####################
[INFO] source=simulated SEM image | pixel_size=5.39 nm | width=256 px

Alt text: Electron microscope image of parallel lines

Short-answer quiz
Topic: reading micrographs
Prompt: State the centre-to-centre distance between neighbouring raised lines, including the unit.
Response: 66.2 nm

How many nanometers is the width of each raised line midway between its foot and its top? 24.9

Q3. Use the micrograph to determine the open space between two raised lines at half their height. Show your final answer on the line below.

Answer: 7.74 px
####################

> _Task item_:
Word for word, print the listing above once more.

> _Answer space_:
[INFO] source=simulated SEM image | pixel_size=5.39 nm | width=256 px

Alt text: Electron microscope image of parallel lines

Short-answer quiz
Topic: reading micrographs
Prompt: State the centre-to-centre distance between neighbouring raised lines, including the unit.
Response: 66.2 nm

How many nanometers is the width of each raised line midway between its foot and its top? 24.9

Q3. Use the micrograph to determine the open space between two raised lines at half their height. Show your final answer on the line below.

Answer: 7.74 px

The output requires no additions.